▶ [BRIEF]: Each entry has to be set down again with no alteration.

▶ [ENTRIES SUPPLIED]:
'''

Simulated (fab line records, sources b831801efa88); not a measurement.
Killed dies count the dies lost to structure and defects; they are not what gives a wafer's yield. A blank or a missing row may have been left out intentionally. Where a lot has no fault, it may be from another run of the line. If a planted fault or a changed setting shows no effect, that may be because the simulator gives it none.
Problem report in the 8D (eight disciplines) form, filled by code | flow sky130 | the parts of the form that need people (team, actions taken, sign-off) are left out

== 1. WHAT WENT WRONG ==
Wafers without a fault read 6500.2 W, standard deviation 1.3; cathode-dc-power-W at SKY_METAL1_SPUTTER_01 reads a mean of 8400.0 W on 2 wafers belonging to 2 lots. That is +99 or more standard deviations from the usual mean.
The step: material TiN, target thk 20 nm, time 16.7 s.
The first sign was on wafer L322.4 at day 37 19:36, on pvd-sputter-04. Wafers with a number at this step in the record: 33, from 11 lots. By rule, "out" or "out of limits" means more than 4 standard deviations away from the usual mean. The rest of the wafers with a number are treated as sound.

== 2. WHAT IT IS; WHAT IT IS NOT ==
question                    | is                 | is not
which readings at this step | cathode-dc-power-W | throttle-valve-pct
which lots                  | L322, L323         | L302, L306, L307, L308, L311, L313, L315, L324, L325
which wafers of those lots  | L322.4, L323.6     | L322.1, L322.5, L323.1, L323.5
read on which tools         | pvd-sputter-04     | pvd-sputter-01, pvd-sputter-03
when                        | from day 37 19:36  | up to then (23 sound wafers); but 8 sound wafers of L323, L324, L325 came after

'''

▶ [RESPONSE BOX]:
Simulated (fab line records, sources b831801efa88); not a measurement.
Killed dies count the dies lost to structure and defects; they are not what gives a wafer's yield. A blank or a missing row may have been left out intentionally. Where a lot has no fault, it may be from another run of the line. If a planted fault or a changed setting shows no effect, that may be because the simulator gives it none.
Problem report in the 8D (eight disciplines) form, filled by code | flow sky130 | the parts of the form that need people (team, actions taken, sign-off) are left out

== 1. WHAT WENT WRONG ==
Wafers without a fault read 6500.2 W, standard deviation 1.3; cathode-dc-power-W at SKY_METAL1_SPUTTER_01 reads a mean of 8400.0 W on 2 wafers belonging to 2 lots. That is +99 or more standard deviations from the usual mean.
The step: material TiN, target thk 20 nm, time 16.7 s.
The first sign was on wafer L322.4 at day 37 19:36, on pvd-sputter-04. Wafers with a number at this step in the record: 33, from 11 lots. By rule, "out" or "out of limits" means more than 4 standard deviations away from the usual mean. The rest of the wafers with a number are treated as sound.

== 2. WHAT IT IS; WHAT IT IS NOT ==
question                    | is                 | is not
which readings at this step | cathode-dc-power-W | throttle-valve-pct
which lots                  | L322, L323         | L302, L306, L307, L308, L311, L313, L315, L324, L325
which wafers of those lots  | L322.4, L323.6     | L322.1, L322.5, L323.1, L323.5
read on which tools         | pvd-sputter-04     | pvd-sputter-01, pvd-sputter-03
when                        | from day 37 19:36  | up to then (23 sound wafers); but 8 sound wafers of L323, L324, L325 came after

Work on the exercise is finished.